*Brief*: A complete copy of the entries, exactly as written, is the expected result.

*Data extract*:
- Opening Delimiter -
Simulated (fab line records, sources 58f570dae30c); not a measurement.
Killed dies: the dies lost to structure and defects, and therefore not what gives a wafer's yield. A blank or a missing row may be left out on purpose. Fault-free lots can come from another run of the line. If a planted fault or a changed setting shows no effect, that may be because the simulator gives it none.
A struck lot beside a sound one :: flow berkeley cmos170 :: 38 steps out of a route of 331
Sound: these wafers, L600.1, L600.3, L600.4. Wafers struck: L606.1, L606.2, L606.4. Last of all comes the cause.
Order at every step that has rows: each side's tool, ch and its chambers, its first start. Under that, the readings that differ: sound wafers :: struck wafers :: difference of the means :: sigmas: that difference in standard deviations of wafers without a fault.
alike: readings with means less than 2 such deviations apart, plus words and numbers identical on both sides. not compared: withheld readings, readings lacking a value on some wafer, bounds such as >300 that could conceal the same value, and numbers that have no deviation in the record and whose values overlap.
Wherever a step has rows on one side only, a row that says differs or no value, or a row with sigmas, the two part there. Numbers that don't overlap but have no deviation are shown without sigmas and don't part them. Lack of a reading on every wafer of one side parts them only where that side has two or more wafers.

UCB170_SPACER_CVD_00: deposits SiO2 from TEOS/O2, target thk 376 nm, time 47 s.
- Closing Delimiter -

*Answer space*:
Simulated (fab line records, sources 58f570dae30c); not a measurement.
Killed dies: the dies lost to structure and defects, and therefore not what gives a wafer's yield. A blank or a missing row may be left out on purpose. Fault-free lots can come from another run of the line. If a planted fault or a changed setting shows no effect, that may be because the simulator gives it none.
A struck lot beside a sound one :: flow berkeley cmos170 :: 38 steps out of a route of 331
Sound: these wafers, L600.1, L600.3, L600.4. Wafers struck: L606.1, L606.2, L606.4. Last of all comes the cause.
Order at every step that has rows: each side's tool, ch and its chambers, its first start. Under that, the readings that differ: sound wafers :: struck wafers :: difference of the means :: sigmas: that difference in standard deviations of wafers without a fault.
alike: readings with means less than 2 such deviations apart, plus words and numbers identical on both sides. not compared: withheld readings, readings lacking a value on some wafer, bounds such as >300 that could conceal the same value, and numbers that have no deviation in the record and whose values overlap.
Wherever a step has rows on one side only, a row that says differs or no value, or a row with sigmas, the two part there. Numbers that don't overlap but have no deviation are shown without sigmas and don't part them. Lack of a reading on every wafer of one side parts them only where that side has two or more wafers.

UCB170_SPACER_CVD_00: deposits SiO2 from TEOS/O2, target thk 376 nm, time 47 s.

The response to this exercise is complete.